## Activity
Starting at the top of the entries below, set down every line exactly, please, until you reach the line with "Each chamber has", which is included too.

++++++
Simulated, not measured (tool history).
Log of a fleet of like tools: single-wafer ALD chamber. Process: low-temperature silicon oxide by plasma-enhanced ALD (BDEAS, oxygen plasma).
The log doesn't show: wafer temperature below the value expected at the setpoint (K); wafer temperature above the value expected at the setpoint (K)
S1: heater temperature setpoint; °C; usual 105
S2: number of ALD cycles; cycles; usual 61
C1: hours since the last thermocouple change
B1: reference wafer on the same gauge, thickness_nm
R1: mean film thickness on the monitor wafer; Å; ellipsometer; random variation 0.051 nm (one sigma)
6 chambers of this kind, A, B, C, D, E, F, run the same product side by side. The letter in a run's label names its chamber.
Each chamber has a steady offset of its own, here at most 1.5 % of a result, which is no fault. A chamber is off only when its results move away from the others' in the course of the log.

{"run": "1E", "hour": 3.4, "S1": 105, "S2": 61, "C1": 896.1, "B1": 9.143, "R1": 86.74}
++++++

## Reply
Simulated, not measured (tool history).
Log of a fleet of like tools: single-wafer ALD chamber. Process: low-temperature silicon oxide by plasma-enhanced ALD (BDEAS, oxygen plasma).
The log doesn't show: wafer temperature below the value expected at the setpoint (K); wafer temperature above the value expected at the setpoint (K)
S1: heater temperature setpoint; °C; usual 105
S2: number of ALD cycles; cycles; usual 61
C1: hours since the last thermocouple change
B1: reference wafer on the same gauge, thickness_nm
R1: mean film thickness on the monitor wafer; Å; ellipsometer; random variation 0.051 nm (one sigma)
6 chambers of this kind, A, B, C, D, E, F, run the same product side by side. The letter in a run's label names its chamber.
Each chamber has a steady offset of its own, here at most 1.5 % of a result, which is no fault. A chamber is off only when its results move away from the others' in the course of the log.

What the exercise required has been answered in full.